◆ Brief:
Word for word, retype each record shown below.

◆ Data supplied:
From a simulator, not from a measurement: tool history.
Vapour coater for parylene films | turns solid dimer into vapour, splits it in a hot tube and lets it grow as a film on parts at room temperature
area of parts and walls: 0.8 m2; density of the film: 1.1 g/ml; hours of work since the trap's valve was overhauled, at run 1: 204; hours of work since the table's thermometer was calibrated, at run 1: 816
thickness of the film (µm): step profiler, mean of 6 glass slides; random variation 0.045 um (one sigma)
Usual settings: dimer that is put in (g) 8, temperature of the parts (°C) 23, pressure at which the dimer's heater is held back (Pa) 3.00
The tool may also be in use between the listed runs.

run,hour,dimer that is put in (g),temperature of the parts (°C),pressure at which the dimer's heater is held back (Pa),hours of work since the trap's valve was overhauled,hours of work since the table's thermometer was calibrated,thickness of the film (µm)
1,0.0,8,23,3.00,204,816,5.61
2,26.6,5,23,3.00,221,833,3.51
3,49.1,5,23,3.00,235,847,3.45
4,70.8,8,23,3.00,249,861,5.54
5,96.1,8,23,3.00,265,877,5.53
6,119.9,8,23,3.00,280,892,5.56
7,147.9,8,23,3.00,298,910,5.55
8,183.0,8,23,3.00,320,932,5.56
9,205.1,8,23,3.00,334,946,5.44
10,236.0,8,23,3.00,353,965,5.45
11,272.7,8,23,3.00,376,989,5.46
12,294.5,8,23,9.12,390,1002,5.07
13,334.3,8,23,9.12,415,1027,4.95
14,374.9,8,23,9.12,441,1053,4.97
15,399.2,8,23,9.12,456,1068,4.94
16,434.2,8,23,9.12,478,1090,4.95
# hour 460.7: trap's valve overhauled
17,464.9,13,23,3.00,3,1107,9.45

◆ Response box:
From a simulator, not from a measurement: tool history.
Vapour coater for parylene films | turns solid dimer into vapour, splits it in a hot tube and lets it grow as a film on parts at room temperature
area of parts and walls: 0.8 m2; density of the film: 1.1 g/ml; hours of work since the trap's valve was overhauled, at run 1: 204; hours of work since the table's thermometer was calibrated, at run 1: 816
thickness of the film (µm): step profiler, mean of 6 glass slides; random variation 0.045 um (one sigma)
Usual settings: dimer that is put in (g) 8, temperature of the parts (°C) 23, pressure at which the dimer's heater is held back (Pa) 3.00
The tool may also be in use between the listed runs.

run,hour,dimer that is put in (g),temperature of the parts (°C),pressure at which the dimer's heater is held back (Pa),hours of work since the trap's valve was overhauled,hours of work since the table's thermometer was calibrated,thickness of the film (µm)
1,0.0,8,23,3.00,204,816,5.61
2,26.6,5,23,3.00,221,833,3.51
3,49.1,5,23,3.00,235,847,3.45
4,70.8,8,23,3.00,249,861,5.54
5,96.1,8,23,3.00,265,877,5.53
6,119.9,8,23,3.00,280,892,5.56
7,147.9,8,23,3.00,298,910,5.55
8,183.0,8,23,3.00,320,932,5.56
9,205.1,8,23,3.00,334,946,5.44
10,236.0,8,23,3.00,353,965,5.45
11,272.7,8,23,3.00,376,989,5.46
12,294.5,8,23,9.12,390,1002,5.07
13,334.3,8,23,9.12,415,1027,4.95
14,374.9,8,23,9.12,441,1053,4.97
15,399.2,8,23,9.12,456,1068,4.94
16,434.2,8,23,9.12,478,1090,4.95
# hour 460.7: trap's valve overhauled
17,464.9,13,23,3.00,3,1107,9.45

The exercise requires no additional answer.